Material provided:
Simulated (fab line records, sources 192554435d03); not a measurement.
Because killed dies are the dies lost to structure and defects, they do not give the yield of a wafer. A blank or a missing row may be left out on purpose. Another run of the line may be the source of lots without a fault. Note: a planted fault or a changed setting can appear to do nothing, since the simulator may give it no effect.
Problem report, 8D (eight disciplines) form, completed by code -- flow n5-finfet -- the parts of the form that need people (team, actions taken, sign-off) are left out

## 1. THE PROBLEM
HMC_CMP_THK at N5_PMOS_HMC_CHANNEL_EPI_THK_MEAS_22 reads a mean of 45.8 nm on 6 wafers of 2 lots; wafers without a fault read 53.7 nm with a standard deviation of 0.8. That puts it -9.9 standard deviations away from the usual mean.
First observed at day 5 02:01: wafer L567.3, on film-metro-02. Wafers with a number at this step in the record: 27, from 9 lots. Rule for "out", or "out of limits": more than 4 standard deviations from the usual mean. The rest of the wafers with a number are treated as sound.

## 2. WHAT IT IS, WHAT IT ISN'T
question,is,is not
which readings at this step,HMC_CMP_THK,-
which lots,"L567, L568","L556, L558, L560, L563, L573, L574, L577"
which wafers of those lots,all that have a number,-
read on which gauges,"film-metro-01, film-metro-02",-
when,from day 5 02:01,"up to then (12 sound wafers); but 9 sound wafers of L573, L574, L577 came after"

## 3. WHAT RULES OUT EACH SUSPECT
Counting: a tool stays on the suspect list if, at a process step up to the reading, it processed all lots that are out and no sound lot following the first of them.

Work request:
Beginning at the opening line of the data, transcribe each line exactly until you reach the line with "## 3. WHAT RULES OUT EACH SUSPECT", which you also include, and go no further.

Task solution:
Simulated (fab line records, sources 192554435d03); not a measurement.
Because killed dies are the dies lost to structure and defects, they do not give the yield of a wafer. A blank or a missing row may be left out on purpose. Another run of the line may be the source of lots without a fault. Note: a planted fault or a changed setting can appear to do nothing, since the simulator may give it no effect.
Problem report, 8D (eight disciplines) form, completed by code -- flow n5-finfet -- the parts of the form that need people (team, actions taken, sign-off) are left out

## 1. THE PROBLEM
HMC_CMP_THK at N5_PMOS_HMC_CHANNEL_EPI_THK_MEAS_22 reads a mean of 45.8 nm on 6 wafers of 2 lots; wafers without a fault read 53.7 nm with a standard deviation of 0.8. That puts it -9.9 standard deviations away from the usual mean.
First observed at day 5 02:01: wafer L567.3, on film-metro-02. Wafers with a number at this step in the record: 27, from 9 lots. Rule for "out", or "out of limits": more than 4 standard deviations from the usual mean. The rest of the wafers with a number are treated as sound.

## 2. WHAT IT IS, WHAT IT ISN'T
question,is,is not
which readings at this step,HMC_CMP_THK,-
which lots,"L567, L568","L556, L558, L560, L563, L573, L574, L577"
which wafers of those lots,all that have a number,-
read on which gauges,"film-metro-01, film-metro-02",-
when,from day 5 02:01,"up to then (12 sound wafers); but 9 sound wafers of L573, L574, L577 came after"

## 3. WHAT RULES OUT EACH SUSPECT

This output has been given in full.